▼
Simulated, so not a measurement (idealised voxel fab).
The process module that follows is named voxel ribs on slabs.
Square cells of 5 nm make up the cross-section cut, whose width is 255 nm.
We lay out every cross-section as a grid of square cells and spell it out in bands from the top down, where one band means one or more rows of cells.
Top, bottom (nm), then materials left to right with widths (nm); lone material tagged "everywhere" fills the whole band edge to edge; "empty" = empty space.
▲

With no word changed, write the entries out once more.

Simulated, so not a measurement (idealised voxel fab).
The process module that follows is named voxel ribs on slabs.
Square cells of 5 nm make up the cross-section cut, whose width is 255 nm.
We lay out every cross-section as a grid of square cells and spell it out in bands from the top down, where one band means one or more rows of cells.
Top, bottom (nm), then materials left to right with widths (nm); lone material tagged "everywhere" fills the whole band edge to edge; "empty" = empty space.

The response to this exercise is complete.